RECORDS PROVIDED |
::::::::::

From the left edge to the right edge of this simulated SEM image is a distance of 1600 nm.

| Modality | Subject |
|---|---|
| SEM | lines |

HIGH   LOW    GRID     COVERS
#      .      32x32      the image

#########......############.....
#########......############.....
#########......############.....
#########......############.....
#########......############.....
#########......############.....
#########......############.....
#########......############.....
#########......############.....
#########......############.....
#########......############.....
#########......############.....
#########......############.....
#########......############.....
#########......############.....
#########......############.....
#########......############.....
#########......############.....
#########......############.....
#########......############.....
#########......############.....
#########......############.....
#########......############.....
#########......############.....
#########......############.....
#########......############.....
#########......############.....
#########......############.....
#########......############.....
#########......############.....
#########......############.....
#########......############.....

::::::::::

ACTION ITEM | Your answer must be an exact copy of every record.

EXERCISE RESULT |
From the left edge to the right edge of this simulated SEM image is a distance of 1600 nm.

| Modality | Subject |
|---|---|
| SEM | lines |

HIGH   LOW    GRID     COVERS
#      .      32x32      the image

#########......############.....
#########......############.....
#########......############.....
#########......############.....
#########......############.....
#########......############.....
#########......############.....
#########......############.....
#########......############.....
#########......############.....
#########......############.....
#########......############.....
#########......############.....
#########......############.....
#########......############.....
#########......############.....
#########......############.....
#########......############.....
#########......############.....
#########......############.....
#########......############.....
#########......############.....
#########......############.....
#########......############.....
#########......############.....
#########......############.....
#########......############.....
#########......############.....
#########......############.....
#########......############.....
#########......############.....
#########......############.....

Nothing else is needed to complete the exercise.